# Task item
Print each entry word for word.

# Entries shown
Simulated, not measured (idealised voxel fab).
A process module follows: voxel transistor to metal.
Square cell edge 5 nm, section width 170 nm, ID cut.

# Exercise output
Simulated, not measured (idealised voxel fab).
A process module follows: voxel transistor to metal.
Square cell edge 5 nm, section width 170 nm, ID cut.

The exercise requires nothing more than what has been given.